DATA SECTION:
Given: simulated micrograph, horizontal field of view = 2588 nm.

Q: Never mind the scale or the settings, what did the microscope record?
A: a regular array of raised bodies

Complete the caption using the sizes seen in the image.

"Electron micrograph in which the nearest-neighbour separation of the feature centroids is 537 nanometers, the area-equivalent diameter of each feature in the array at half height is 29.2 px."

TASK ITEM:
Give back every entry exactly.

ANSWER AREA:
Given: simulated micrograph, horizontal field of view = 2588 nm.

Q: Never mind the scale or the settings, what did the microscope record?
A: a regular array of raised bodies

Complete the caption using the sizes seen in the image.

"Electron micrograph in which the nearest-neighbour separation of the feature centroids is 537 nanometers, the area-equivalent diameter of each feature in the array at half height is 29.2 px."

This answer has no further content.